*** EXTRACTED RECORDS ***

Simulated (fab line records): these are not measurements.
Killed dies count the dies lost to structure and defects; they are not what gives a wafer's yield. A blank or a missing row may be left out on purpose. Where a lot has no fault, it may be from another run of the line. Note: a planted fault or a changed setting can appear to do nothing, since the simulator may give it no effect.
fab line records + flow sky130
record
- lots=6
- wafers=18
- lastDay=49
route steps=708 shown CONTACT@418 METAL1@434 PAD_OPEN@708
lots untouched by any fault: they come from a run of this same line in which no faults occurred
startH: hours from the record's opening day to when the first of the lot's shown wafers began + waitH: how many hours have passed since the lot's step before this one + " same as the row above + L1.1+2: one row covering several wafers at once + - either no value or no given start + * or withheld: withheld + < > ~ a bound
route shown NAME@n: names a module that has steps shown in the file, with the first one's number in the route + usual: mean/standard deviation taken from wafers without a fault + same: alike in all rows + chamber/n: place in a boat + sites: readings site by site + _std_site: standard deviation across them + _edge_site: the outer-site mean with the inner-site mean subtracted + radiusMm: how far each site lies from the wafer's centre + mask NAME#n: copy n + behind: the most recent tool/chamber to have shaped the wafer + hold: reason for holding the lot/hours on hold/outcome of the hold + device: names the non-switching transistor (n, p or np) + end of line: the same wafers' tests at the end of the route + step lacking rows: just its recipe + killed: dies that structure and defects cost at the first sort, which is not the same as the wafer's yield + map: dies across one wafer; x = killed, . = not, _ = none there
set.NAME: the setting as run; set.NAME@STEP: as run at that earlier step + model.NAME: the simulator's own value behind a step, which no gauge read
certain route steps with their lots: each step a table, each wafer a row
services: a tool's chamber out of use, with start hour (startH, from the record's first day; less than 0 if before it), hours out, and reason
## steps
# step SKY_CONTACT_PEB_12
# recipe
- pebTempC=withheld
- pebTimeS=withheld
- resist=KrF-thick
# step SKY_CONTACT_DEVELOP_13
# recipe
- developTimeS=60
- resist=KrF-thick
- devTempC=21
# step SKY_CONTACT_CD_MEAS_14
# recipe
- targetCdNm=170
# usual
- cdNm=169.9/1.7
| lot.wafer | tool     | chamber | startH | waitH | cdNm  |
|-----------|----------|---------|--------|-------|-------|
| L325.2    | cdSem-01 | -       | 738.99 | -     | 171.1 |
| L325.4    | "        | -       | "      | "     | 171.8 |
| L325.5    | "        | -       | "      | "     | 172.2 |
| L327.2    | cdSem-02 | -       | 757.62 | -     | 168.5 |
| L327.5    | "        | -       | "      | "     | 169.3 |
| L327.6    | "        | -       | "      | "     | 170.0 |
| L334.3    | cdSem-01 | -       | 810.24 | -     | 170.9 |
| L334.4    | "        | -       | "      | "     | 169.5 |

*** End of EXTRACTED RECORDS ***

● REQUIRED ACTION
Retype the portion of the data above that starts on the line with "set.NAME: the setting" and finishes on the line with "- targetCdNm=170", including both of those lines.

● ANSWER AREA
set.NAME: the setting as run; set.NAME@STEP: as run at that earlier step + model.NAME: the simulator's own value behind a step, which no gauge read
certain route steps with their lots: each step a table, each wafer a row
services: a tool's chamber out of use, with start hour (startH, from the record's first day; less than 0 if before it), hours out, and reason
## steps
# step SKY_CONTACT_PEB_12
# recipe
- pebTempC=withheld
- pebTimeS=withheld
- resist=KrF-thick
# step SKY_CONTACT_DEVELOP_13
# recipe
- developTimeS=60
- resist=KrF-thick
- devTempC=21
# step SKY_CONTACT_CD_MEAS_14
# recipe
- targetCdNm=170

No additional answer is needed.